Requirement: Write the records out once more, so that nothing differs from the original.

[Start of Attachment]

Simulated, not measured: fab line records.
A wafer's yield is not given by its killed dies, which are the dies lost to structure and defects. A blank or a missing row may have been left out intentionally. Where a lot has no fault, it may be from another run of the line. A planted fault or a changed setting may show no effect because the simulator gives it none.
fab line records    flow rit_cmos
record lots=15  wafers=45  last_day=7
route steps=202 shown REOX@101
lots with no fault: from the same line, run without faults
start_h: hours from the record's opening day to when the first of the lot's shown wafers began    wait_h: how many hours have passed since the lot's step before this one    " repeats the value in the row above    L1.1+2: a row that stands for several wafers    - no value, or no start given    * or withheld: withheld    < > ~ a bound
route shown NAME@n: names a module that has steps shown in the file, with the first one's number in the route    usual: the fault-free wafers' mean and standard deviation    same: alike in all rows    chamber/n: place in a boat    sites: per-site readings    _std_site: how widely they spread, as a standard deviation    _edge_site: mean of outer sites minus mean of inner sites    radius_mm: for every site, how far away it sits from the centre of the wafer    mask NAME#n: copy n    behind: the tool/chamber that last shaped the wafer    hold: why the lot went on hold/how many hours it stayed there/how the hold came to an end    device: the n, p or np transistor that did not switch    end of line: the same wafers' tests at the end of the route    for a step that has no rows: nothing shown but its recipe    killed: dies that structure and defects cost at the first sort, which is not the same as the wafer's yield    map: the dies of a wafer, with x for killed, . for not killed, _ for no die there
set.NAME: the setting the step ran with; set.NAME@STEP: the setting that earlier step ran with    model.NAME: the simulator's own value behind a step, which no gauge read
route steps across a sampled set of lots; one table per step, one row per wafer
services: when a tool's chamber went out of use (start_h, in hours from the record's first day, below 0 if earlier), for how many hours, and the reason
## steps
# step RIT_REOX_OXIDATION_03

[End of Attachment]

Exercise answer:
Simulated, not measured: fab line records.
A wafer's yield is not given by its killed dies, which are the dies lost to structure and defects. A blank or a missing row may have been left out intentionally. Where a lot has no fault, it may be from another run of the line. A planted fault or a changed setting may show no effect because the simulator gives it none.
fab line records    flow rit_cmos
record lots=15  wafers=45  last_day=7
route steps=202 shown REOX@101
lots with no fault: from the same line, run without faults
start_h: hours from the record's opening day to when the first of the lot's shown wafers began    wait_h: how many hours have passed since the lot's step before this one    " repeats the value in the row above    L1.1+2: a row that stands for several wafers    - no value, or no start given    * or withheld: withheld    < > ~ a bound
route shown NAME@n: names a module that has steps shown in the file, with the first one's number in the route    usual: the fault-free wafers' mean and standard deviation    same: alike in all rows    chamber/n: place in a boat    sites: per-site readings    _std_site: how widely they spread, as a standard deviation    _edge_site: mean of outer sites minus mean of inner sites    radius_mm: for every site, how far away it sits from the centre of the wafer    mask NAME#n: copy n    behind: the tool/chamber that last shaped the wafer    hold: why the lot went on hold/how many hours it stayed there/how the hold came to an end    device: the n, p or np transistor that did not switch    end of line: the same wafers' tests at the end of the route    for a step that has no rows: nothing shown but its recipe    killed: dies that structure and defects cost at the first sort, which is not the same as the wafer's yield    map: the dies of a wafer, with x for killed, . for not killed, _ for no die there
set.NAME: the setting the step ran with; set.NAME@STEP: the setting that earlier step ran with    model.NAME: the simulator's own value behind a step, which no gauge read
route steps across a sampled set of lots; one table per step, one row per wafer
services: when a tool's chamber went out of use (start_h, in hours from the record's first day, below 0 if earlier), for how many hours, and the reason
## steps
# step RIT_REOX_OXIDATION_03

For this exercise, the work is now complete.